▸ Provided records:
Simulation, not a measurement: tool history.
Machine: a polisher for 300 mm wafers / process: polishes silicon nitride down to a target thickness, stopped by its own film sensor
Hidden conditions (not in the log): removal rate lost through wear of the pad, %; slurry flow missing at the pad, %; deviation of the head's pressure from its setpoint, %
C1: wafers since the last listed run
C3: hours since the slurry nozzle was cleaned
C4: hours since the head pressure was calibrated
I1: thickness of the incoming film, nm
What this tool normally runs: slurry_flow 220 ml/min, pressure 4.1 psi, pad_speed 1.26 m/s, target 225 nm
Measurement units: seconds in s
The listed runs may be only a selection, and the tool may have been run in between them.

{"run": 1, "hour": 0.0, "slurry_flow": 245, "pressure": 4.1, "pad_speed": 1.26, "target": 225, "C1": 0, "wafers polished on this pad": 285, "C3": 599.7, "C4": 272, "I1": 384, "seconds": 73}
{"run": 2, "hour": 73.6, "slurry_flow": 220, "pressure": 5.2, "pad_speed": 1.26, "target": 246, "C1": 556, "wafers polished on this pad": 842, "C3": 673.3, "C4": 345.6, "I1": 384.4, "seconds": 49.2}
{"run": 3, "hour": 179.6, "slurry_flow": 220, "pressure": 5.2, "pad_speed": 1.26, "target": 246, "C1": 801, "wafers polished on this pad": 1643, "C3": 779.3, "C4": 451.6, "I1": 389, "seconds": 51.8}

▸ Assignment:
Repeat the listing above in full, word for word.

▸ Task answer:
Simulation, not a measurement: tool history.
Machine: a polisher for 300 mm wafers / process: polishes silicon nitride down to a target thickness, stopped by its own film sensor
Hidden conditions (not in the log): removal rate lost through wear of the pad, %; slurry flow missing at the pad, %; deviation of the head's pressure from its setpoint, %
C1: wafers since the last listed run
C3: hours since the slurry nozzle was cleaned
C4: hours since the head pressure was calibrated
I1: thickness of the incoming film, nm
What this tool normally runs: slurry_flow 220 ml/min, pressure 4.1 psi, pad_speed 1.26 m/s, target 225 nm
Measurement units: seconds in s
The listed runs may be only a selection, and the tool may have been run in between them.

{"run": 1, "hour": 0.0, "slurry_flow": 245, "pressure": 4.1, "pad_speed": 1.26, "target": 225, "C1": 0, "wafers polished on this pad": 285, "C3": 599.7, "C4": 272, "I1": 384, "seconds": 73}
{"run": 2, "hour": 73.6, "slurry_flow": 220, "pressure": 5.2, "pad_speed": 1.26, "target": 246, "C1": 556, "wafers polished on this pad": 842, "C3": 673.3, "C4": 345.6, "I1": 384.4, "seconds": 49.2}
{"run": 3, "hour": 179.6, "slurry_flow": 220, "pressure": 5.2, "pad_speed": 1.26, "target": 246, "C1": 801, "wafers polished on this pad": 1643, "C3": 779.3, "C4": 451.6, "I1": 389, "seconds": 51.8}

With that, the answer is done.